■ ASSIGNMENT:
Would you copy out the whole listing exactly as given?

──────── PROVIDED MATERIAL ────────

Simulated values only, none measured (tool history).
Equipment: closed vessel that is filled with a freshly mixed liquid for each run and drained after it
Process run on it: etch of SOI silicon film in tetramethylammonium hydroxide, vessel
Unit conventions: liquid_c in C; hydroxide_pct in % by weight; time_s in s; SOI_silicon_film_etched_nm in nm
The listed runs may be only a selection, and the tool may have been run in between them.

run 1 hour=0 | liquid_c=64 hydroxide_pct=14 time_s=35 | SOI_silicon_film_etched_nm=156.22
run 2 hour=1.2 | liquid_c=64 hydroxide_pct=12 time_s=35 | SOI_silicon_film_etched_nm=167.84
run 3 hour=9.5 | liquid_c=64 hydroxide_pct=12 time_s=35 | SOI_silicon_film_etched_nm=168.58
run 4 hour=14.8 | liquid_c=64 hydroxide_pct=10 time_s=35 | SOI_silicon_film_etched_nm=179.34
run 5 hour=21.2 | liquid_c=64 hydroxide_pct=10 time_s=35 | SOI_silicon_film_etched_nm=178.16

────────

■ RESPONSE:
Simulated values only, none measured (tool history).
Equipment: closed vessel that is filled with a freshly mixed liquid for each run and drained after it
Process run on it: etch of SOI silicon film in tetramethylammonium hydroxide, vessel
Unit conventions: liquid_c in C; hydroxide_pct in % by weight; time_s in s; SOI_silicon_film_etched_nm in nm
The listed runs may be only a selection, and the tool may have been run in between them.

run 1 hour=0 | liquid_c=64 hydroxide_pct=14 time_s=35 | SOI_silicon_film_etched_nm=156.22
run 2 hour=1.2 | liquid_c=64 hydroxide_pct=12 time_s=35 | SOI_silicon_film_etched_nm=167.84
run 3 hour=9.5 | liquid_c=64 hydroxide_pct=12 time_s=35 | SOI_silicon_film_etched_nm=168.58
run 4 hour=14.8 | liquid_c=64 hydroxide_pct=10 time_s=35 | SOI_silicon_film_etched_nm=179.34
run 5 hour=21.2 | liquid_c=64 hydroxide_pct=10 time_s=35 | SOI_silicon_film_etched_nm=178.16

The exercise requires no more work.